## ASSIGNMENT
Starting at the first line, reproduce the listing below in full, exactly as given.

#### SOURCE INFORMATION
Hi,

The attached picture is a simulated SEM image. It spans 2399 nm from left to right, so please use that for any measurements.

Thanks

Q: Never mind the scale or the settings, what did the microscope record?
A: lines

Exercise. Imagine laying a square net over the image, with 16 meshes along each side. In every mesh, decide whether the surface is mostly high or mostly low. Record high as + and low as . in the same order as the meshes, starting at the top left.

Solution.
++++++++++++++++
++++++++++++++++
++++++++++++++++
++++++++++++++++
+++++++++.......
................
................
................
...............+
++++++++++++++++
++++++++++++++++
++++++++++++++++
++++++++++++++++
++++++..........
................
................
########

## TASK RESPONSE
Hi,

The attached picture is a simulated SEM image. It spans 2399 nm from left to right, so please use that for any measurements.

Thanks

Q: Never mind the scale or the settings, what did the microscope record?
A: lines

Exercise. Imagine laying a square net over the image, with 16 meshes along each side. In every mesh, decide whether the surface is mostly high or mostly low. Record high as + and low as . in the same order as the meshes, starting at the top left.

Solution.
++++++++++++++++
++++++++++++++++
++++++++++++++++
++++++++++++++++
+++++++++.......
................
................
................
...............+
++++++++++++++++
++++++++++++++++
++++++++++++++++
++++++++++++++++
++++++..........
................
................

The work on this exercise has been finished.